§ REQUIRED ACTION:
Reproduce exactly the lines from the top of the records below through the line holding "L226,day 2 18:36,filmMetro-02,43.8 43.4 43.4".

§ EXTRACTED ENTRIES:
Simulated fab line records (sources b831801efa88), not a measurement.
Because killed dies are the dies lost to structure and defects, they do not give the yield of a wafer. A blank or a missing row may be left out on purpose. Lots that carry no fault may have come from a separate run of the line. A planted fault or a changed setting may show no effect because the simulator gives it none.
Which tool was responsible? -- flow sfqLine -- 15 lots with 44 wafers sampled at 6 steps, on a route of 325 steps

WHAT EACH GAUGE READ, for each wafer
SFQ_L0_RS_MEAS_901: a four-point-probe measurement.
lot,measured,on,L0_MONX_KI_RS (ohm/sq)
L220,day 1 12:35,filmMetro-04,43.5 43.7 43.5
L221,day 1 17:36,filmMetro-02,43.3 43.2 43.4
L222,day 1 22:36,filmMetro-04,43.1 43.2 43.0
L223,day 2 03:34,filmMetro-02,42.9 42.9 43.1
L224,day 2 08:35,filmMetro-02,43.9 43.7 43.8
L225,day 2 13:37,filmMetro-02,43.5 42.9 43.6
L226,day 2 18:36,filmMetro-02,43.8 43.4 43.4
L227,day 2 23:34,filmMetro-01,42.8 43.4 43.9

§ SOLUTION:
Simulated fab line records (sources b831801efa88), not a measurement.
Because killed dies are the dies lost to structure and defects, they do not give the yield of a wafer. A blank or a missing row may be left out on purpose. Lots that carry no fault may have come from a separate run of the line. A planted fault or a changed setting may show no effect because the simulator gives it none.
Which tool was responsible? -- flow sfqLine -- 15 lots with 44 wafers sampled at 6 steps, on a route of 325 steps

WHAT EACH GAUGE READ, for each wafer
SFQ_L0_RS_MEAS_901: a four-point-probe measurement.
lot,measured,on,L0_MONX_KI_RS (ohm/sq)
L220,day 1 12:35,filmMetro-04,43.5 43.7 43.5
L221,day 1 17:36,filmMetro-02,43.3 43.2 43.4
L222,day 1 22:36,filmMetro-04,43.1 43.2 43.0
L223,day 2 03:34,filmMetro-02,42.9 42.9 43.1
L224,day 2 08:35,filmMetro-02,43.9 43.7 43.8
L225,day 2 13:37,filmMetro-02,43.5 42.9 43.6
L226,day 2 18:36,filmMetro-02,43.8 43.4 43.4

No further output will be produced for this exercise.